** ACTIVITY **
In the listing below, write out exactly each line from the first through the one containing "L920 | day 12".

** MATERIAL PROVIDED **
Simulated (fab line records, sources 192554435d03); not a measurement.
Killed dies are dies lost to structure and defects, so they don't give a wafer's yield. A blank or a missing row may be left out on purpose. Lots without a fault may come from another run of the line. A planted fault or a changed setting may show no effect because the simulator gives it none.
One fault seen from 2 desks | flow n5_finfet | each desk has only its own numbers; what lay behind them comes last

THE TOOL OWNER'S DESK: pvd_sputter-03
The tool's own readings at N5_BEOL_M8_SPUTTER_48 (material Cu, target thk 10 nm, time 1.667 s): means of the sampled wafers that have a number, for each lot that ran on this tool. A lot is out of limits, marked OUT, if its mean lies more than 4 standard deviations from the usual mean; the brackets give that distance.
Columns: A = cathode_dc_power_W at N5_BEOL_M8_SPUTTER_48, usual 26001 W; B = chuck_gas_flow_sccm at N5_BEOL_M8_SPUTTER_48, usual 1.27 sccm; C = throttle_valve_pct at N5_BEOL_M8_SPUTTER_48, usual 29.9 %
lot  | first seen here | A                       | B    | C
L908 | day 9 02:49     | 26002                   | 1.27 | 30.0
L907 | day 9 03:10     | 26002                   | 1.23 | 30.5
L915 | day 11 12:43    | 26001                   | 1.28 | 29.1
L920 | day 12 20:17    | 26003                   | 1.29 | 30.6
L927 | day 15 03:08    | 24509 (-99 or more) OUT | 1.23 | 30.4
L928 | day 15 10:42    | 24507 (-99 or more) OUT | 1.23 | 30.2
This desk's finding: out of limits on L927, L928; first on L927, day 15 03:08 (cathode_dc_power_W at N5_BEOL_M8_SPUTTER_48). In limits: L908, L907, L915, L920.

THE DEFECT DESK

** EXERCISE RESULT **
Simulated (fab line records, sources 192554435d03); not a measurement.
Killed dies are dies lost to structure and defects, so they don't give a wafer's yield. A blank or a missing row may be left out on purpose. Lots without a fault may come from another run of the line. A planted fault or a changed setting may show no effect because the simulator gives it none.
One fault seen from 2 desks | flow n5_finfet | each desk has only its own numbers; what lay behind them comes last

THE TOOL OWNER'S DESK: pvd_sputter-03
The tool's own readings at N5_BEOL_M8_SPUTTER_48 (material Cu, target thk 10 nm, time 1.667 s): means of the sampled wafers that have a number, for each lot that ran on this tool. A lot is out of limits, marked OUT, if its mean lies more than 4 standard deviations from the usual mean; the brackets give that distance.
Columns: A = cathode_dc_power_W at N5_BEOL_M8_SPUTTER_48, usual 26001 W; B = chuck_gas_flow_sccm at N5_BEOL_M8_SPUTTER_48, usual 1.27 sccm; C = throttle_valve_pct at N5_BEOL_M8_SPUTTER_48, usual 29.9 %
lot  | first seen here | A                       | B    | C
L908 | day 9 02:49     | 26002                   | 1.27 | 30.0
L907 | day 9 03:10     | 26002                   | 1.23 | 30.5
L915 | day 11 12:43    | 26001                   | 1.28 | 29.1
L920 | day 12 20:17    | 26003                   | 1.29 | 30.6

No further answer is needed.